▶ [Work item]:
Set down every entry once more, character for character.

────────────────────────────────────────

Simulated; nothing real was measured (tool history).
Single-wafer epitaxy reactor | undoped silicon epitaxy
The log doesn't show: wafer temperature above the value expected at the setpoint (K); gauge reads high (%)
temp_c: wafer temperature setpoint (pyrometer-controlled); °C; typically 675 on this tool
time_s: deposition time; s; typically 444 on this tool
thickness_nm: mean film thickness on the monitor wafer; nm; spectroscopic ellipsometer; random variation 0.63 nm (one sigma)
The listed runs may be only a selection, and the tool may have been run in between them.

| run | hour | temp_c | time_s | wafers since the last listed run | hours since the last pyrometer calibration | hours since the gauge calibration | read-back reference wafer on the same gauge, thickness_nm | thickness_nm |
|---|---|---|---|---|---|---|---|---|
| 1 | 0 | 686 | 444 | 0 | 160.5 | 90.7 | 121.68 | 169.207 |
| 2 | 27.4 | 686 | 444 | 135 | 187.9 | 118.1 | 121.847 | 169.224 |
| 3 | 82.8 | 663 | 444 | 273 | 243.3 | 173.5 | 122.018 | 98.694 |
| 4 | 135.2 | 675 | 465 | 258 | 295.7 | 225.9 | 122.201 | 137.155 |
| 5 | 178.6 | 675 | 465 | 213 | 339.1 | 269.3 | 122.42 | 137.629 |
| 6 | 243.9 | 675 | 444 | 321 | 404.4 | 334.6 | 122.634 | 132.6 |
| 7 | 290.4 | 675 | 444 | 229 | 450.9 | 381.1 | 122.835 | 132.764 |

────────────────────────────────────────

▶ [Problem solution]:
Simulated; nothing real was measured (tool history).
Single-wafer epitaxy reactor | undoped silicon epitaxy
The log doesn't show: wafer temperature above the value expected at the setpoint (K); gauge reads high (%)
temp_c: wafer temperature setpoint (pyrometer-controlled); °C; typically 675 on this tool
time_s: deposition time; s; typically 444 on this tool
thickness_nm: mean film thickness on the monitor wafer; nm; spectroscopic ellipsometer; random variation 0.63 nm (one sigma)
The listed runs may be only a selection, and the tool may have been run in between them.

| run | hour | temp_c | time_s | wafers since the last listed run | hours since the last pyrometer calibration | hours since the gauge calibration | read-back reference wafer on the same gauge, thickness_nm | thickness_nm |
|---|---|---|---|---|---|---|---|---|
| 1 | 0 | 686 | 444 | 0 | 160.5 | 90.7 | 121.68 | 169.207 |
| 2 | 27.4 | 686 | 444 | 135 | 187.9 | 118.1 | 121.847 | 169.224 |
| 3 | 82.8 | 663 | 444 | 273 | 243.3 | 173.5 | 122.018 | 98.694 |
| 4 | 135.2 | 675 | 465 | 258 | 295.7 | 225.9 | 122.201 | 137.155 |
| 5 | 178.6 | 675 | 465 | 213 | 339.1 | 269.3 | 122.42 | 137.629 |
| 6 | 243.9 | 675 | 444 | 321 | 404.4 | 334.6 | 122.634 | 132.6 |
| 7 | 290.4 | 675 | 444 | 229 | 450.9 | 381.1 | 122.835 | 132.764 |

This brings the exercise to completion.